Material shown START
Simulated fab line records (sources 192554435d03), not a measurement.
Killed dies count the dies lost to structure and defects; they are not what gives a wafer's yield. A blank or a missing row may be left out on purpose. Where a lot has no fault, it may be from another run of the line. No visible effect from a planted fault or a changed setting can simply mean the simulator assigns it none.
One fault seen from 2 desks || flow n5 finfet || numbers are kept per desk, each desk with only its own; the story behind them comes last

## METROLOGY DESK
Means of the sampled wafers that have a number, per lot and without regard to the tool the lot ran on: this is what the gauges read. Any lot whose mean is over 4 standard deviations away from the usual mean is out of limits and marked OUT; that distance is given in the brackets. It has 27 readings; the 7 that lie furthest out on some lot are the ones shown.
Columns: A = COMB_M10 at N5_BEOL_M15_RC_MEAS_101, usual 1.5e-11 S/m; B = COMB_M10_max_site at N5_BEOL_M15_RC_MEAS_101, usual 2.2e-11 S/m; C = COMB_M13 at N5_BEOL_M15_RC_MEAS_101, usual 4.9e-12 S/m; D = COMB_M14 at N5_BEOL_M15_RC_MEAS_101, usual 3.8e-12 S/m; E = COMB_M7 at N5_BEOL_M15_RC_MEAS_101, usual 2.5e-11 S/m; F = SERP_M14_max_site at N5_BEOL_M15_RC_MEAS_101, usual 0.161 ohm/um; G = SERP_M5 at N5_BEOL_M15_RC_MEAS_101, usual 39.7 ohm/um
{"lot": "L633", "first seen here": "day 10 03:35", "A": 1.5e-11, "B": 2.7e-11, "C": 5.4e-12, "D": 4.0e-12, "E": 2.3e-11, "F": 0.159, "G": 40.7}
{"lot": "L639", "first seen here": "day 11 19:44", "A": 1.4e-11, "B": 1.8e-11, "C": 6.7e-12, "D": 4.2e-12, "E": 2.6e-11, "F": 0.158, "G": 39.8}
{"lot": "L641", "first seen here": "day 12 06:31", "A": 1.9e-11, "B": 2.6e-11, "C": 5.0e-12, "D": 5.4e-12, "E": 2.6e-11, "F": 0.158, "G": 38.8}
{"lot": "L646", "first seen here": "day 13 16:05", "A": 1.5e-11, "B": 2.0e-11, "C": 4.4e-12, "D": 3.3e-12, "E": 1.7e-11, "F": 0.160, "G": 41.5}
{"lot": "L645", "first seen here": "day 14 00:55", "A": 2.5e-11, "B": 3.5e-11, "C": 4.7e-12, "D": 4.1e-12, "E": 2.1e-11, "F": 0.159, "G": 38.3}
Material shown END

Work task -> Take the entries above and return only the lines from the one with "## METROLOGY DESK" to the one with "Means of the", both included, unchanged.

Written solution ->
## METROLOGY DESK
Means of the sampled wafers that have a number, per lot and without regard to the tool the lot ran on: this is what the gauges read. Any lot whose mean is over 4 standard deviations away from the usual mean is out of limits and marked OUT; that distance is given in the brackets. It has 27 readings; the 7 that lie furthest out on some lot are the ones shown.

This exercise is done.